WORK ITEM: Write the records out again in full, word for word.

RECORDED INFORMATION:
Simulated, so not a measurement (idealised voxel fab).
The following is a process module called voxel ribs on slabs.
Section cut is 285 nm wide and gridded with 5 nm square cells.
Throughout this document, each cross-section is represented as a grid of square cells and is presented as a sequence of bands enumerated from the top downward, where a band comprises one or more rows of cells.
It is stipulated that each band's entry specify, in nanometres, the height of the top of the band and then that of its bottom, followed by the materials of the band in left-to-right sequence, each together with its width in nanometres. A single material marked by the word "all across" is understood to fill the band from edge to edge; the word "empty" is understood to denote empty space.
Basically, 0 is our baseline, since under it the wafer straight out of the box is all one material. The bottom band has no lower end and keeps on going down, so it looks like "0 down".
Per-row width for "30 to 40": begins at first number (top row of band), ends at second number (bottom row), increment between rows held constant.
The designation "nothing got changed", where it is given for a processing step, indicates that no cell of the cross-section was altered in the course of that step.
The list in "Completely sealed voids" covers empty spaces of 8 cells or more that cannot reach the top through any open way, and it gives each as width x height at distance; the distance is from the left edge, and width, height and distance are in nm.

PROBLEM SOLUTION:
Simulated, so not a measurement (idealised voxel fab).
The following is a process module called voxel ribs on slabs.
Section cut is 285 nm wide and gridded with 5 nm square cells.
Throughout this document, each cross-section is represented as a grid of square cells and is presented as a sequence of bands enumerated from the top downward, where a band comprises one or more rows of cells.
It is stipulated that each band's entry specify, in nanometres, the height of the top of the band and then that of its bottom, followed by the materials of the band in left-to-right sequence, each together with its width in nanometres. A single material marked by the word "all across" is understood to fill the band from edge to edge; the word "empty" is understood to denote empty space.
Basically, 0 is our baseline, since under it the wafer straight out of the box is all one material. The bottom band has no lower end and keeps on going down, so it looks like "0 down".
Per-row width for "30 to 40": begins at first number (top row of band), ends at second number (bottom row), increment between rows held constant.
The designation "nothing got changed", where it is given for a processing step, indicates that no cell of the cross-section was altered in the course of that step.
The list in "Completely sealed voids" covers empty spaces of 8 cells or more that cannot reach the top through any open way, and it gives each as width x height at distance; the distance is from the left edge, and width, height and distance are in nm.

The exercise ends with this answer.